■ **Assignment**: From the entries below, copy exactly the lines from the one that contains "step: SFQ_TRILAYER_M3_BARC_OPEN_METAL_ETCH_100" through the one that contains "L074.1;rie-metal-04;1;545.64;0.0;600;13.51;508.8", both included, and only those.

===== Data for analysis
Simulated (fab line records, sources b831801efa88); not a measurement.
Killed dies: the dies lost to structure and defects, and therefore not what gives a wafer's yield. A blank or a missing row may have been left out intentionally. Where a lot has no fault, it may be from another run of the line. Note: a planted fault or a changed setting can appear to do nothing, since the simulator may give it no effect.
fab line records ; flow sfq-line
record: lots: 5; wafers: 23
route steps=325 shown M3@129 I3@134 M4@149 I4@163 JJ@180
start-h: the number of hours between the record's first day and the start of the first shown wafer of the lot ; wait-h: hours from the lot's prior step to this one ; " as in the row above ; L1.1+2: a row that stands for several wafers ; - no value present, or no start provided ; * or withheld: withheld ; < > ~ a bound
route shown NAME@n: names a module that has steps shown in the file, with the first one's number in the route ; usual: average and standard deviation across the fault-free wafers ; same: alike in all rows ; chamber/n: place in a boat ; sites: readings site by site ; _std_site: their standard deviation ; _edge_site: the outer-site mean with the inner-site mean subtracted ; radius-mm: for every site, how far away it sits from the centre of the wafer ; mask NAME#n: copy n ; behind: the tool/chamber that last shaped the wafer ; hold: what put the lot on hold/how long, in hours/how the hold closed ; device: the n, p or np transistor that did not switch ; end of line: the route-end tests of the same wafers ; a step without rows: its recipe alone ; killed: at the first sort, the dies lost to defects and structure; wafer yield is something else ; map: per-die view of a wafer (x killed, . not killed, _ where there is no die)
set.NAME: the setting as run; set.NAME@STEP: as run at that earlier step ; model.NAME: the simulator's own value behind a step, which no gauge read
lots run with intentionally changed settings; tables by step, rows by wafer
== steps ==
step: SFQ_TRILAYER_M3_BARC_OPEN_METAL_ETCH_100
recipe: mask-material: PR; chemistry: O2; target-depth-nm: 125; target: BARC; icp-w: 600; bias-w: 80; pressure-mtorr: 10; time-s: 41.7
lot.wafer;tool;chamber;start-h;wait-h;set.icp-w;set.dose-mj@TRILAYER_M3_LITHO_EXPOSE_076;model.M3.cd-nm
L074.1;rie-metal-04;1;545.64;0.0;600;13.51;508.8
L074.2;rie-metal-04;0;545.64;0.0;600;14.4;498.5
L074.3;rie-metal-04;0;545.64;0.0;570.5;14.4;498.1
==========

■ **Exercise output**:
step: SFQ_TRILAYER_M3_BARC_OPEN_METAL_ETCH_100
recipe: mask-material: PR; chemistry: O2; target-depth-nm: 125; target: BARC; icp-w: 600; bias-w: 80; pressure-mtorr: 10; time-s: 41.7
lot.wafer;tool;chamber;start-h;wait-h;set.icp-w;set.dose-mj@TRILAYER_M3_LITHO_EXPOSE_076;model.M3.cd-nm
L074.1;rie-metal-04;1;545.64;0.0;600;13.51;508.8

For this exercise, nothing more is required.